The entries need to be copied exactly.

# # # # #

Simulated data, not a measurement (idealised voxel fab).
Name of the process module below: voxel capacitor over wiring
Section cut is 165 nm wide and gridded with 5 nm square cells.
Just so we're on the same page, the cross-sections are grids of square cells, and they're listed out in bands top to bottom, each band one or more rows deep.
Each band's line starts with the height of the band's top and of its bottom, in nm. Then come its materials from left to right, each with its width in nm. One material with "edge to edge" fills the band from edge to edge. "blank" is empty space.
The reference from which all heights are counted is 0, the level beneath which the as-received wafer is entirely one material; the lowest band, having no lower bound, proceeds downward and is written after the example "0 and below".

# # # # #

### Task answer
Simulated data, not a measurement (idealised voxel fab).
Name of the process module below: voxel capacitor over wiring
Section cut is 165 nm wide and gridded with 5 nm square cells.
Just so we're on the same page, the cross-sections are grids of square cells, and they're listed out in bands top to bottom, each band one or more rows deep.
Each band's line starts with the height of the band's top and of its bottom, in nm. Then come its materials from left to right, each with its width in nm. One material with "edge to edge" fills the band from edge to edge. "blank" is empty space.
The reference from which all heights are counted is 0, the level beneath which the as-received wafer is entirely one material; the lowest band, having no lower bound, proceeds downward and is written after the example "0 and below".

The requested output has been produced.